** Information shown follows **

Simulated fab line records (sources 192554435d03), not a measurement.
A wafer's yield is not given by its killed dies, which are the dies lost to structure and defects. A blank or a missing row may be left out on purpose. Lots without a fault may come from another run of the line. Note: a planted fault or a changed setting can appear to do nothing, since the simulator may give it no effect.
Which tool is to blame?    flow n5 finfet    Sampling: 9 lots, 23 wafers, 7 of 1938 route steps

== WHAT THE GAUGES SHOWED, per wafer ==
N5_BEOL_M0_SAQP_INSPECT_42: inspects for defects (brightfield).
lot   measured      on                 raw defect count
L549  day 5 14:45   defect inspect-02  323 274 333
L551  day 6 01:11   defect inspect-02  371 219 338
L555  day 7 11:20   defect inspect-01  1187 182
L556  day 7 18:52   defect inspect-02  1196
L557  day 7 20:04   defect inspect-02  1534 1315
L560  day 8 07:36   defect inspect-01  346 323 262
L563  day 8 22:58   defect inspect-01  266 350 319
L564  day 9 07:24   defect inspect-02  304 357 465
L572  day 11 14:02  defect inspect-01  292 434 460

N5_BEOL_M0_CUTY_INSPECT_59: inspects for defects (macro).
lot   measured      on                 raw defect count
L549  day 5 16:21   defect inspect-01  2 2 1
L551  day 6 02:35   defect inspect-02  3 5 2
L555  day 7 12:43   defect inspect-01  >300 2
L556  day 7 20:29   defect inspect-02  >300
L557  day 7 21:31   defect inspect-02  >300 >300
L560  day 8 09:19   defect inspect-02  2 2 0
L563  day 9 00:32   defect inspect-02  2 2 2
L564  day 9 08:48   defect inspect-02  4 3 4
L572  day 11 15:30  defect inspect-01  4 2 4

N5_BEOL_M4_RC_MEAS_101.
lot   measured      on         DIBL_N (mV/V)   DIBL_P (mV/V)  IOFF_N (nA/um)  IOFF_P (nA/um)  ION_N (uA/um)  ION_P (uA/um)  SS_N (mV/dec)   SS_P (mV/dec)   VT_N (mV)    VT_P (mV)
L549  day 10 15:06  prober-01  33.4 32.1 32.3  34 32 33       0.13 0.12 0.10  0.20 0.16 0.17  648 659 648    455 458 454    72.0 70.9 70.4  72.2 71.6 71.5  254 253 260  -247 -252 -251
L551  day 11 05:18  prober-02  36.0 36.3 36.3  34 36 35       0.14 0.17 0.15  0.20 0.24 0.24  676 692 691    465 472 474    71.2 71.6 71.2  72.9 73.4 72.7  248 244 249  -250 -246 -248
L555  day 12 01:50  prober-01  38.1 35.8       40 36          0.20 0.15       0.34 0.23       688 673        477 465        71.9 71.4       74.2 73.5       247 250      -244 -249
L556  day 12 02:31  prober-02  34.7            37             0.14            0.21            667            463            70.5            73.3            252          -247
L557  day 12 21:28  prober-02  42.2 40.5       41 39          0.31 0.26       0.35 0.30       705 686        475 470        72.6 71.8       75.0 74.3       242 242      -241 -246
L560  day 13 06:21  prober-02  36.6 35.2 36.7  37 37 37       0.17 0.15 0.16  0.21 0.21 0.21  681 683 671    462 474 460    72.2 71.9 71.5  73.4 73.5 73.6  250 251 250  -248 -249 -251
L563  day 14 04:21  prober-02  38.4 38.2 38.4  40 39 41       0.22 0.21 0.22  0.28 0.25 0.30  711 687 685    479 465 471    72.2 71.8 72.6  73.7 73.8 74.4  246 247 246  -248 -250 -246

** End of Information shown **

▶ Assigned task
Reproduce exactly the lines above from the line with "N5_BEOL_M0_CUTY_INSPECT_59: inspects for" to the line with "-248 -249 -251", including both, and add nothing.

▶ Exercise answer
N5_BEOL_M0_CUTY_INSPECT_59: inspects for defects (macro).
lot   measured      on                 raw defect count
L549  day 5 16:21   defect inspect-01  2 2 1
L551  day 6 02:35   defect inspect-02  3 5 2
L555  day 7 12:43   defect inspect-01  >300 2
L556  day 7 20:29   defect inspect-02  >300
L557  day 7 21:31   defect inspect-02  >300 >300
L560  day 8 09:19   defect inspect-02  2 2 0
L563  day 9 00:32   defect inspect-02  2 2 2
L564  day 9 08:48   defect inspect-02  4 3 4
L572  day 11 15:30  defect inspect-01  4 2 4

N5_BEOL_M4_RC_MEAS_101.
lot   measured      on         DIBL_N (mV/V)   DIBL_P (mV/V)  IOFF_N (nA/um)  IOFF_P (nA/um)  ION_N (uA/um)  ION_P (uA/um)  SS_N (mV/dec)   SS_P (mV/dec)   VT_N (mV)    VT_P (mV)
L549  day 10 15:06  prober-01  33.4 32.1 32.3  34 32 33       0.13 0.12 0.10  0.20 0.16 0.17  648 659 648    455 458 454    72.0 70.9 70.4  72.2 71.6 71.5  254 253 260  -247 -252 -251
L551  day 11 05:18  prober-02  36.0 36.3 36.3  34 36 35       0.14 0.17 0.15  0.20 0.24 0.24  676 692 691    465 472 474    71.2 71.6 71.2  72.9 73.4 72.7  248 244 249  -250 -246 -248
L555  day 12 01:50  prober-01  38.1 35.8       40 36          0.20 0.15       0.34 0.23       688 673        477 465        71.9 71.4       74.2 73.5       247 250      -244 -249
L556  day 12 02:31  prober-02  34.7            37             0.14            0.21            667            463            70.5            73.3            252          -247
L557  day 12 21:28  prober-02  42.2 40.5       41 39          0.31 0.26       0.35 0.30       705 686        475 470        72.6 71.8       75.0 74.3       242 242      -241 -246
L560  day 13 06:21  prober-02  36.6 35.2 36.7  37 37 37       0.17 0.15 0.16  0.21 0.21 0.21  681 683 671    462 474 460    72.2 71.9 71.5  73.4 73.5 73.6  250 251 250  -248 -249 -251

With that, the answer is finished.